Lines in the listing under this task are to be copied exactly.

Start of RECORDS SHOWN

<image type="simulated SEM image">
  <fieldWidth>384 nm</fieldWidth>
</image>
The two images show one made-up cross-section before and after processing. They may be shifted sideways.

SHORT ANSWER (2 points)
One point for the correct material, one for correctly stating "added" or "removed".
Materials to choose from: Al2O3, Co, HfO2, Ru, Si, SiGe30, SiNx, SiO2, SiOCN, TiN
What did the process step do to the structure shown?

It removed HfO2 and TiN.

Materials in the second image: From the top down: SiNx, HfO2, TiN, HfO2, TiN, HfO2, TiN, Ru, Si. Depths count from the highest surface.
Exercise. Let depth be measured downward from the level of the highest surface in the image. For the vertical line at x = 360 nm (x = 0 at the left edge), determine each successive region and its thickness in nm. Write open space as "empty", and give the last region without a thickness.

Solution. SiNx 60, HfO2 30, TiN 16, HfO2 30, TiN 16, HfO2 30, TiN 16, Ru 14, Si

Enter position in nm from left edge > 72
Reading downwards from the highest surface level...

End of RECORDS SHOWN

**RESPONSE BOX:**
<image type="simulated SEM image">
  <fieldWidth>384 nm</fieldWidth>
</image>
The two images show one made-up cross-section before and after processing. They may be shifted sideways.

SHORT ANSWER (2 points)
One point for the correct material, one for correctly stating "added" or "removed".
Materials to choose from: Al2O3, Co, HfO2, Ru, Si, SiGe30, SiNx, SiO2, SiOCN, TiN
What did the process step do to the structure shown?

It removed HfO2 and TiN.

Materials in the second image: From the top down: SiNx, HfO2, TiN, HfO2, TiN, HfO2, TiN, Ru, Si. Depths count from the highest surface.
Exercise. Let depth be measured downward from the level of the highest surface in the image. For the vertical line at x = 360 nm (x = 0 at the left edge), determine each successive region and its thickness in nm. Write open space as "empty", and give the last region without a thickness.

Solution. SiNx 60, HfO2 30, TiN 16, HfO2 30, TiN 16, HfO2 30, TiN 16, Ru 14, Si

Enter position in nm from left edge > 72
Reading downwards from the highest surface level...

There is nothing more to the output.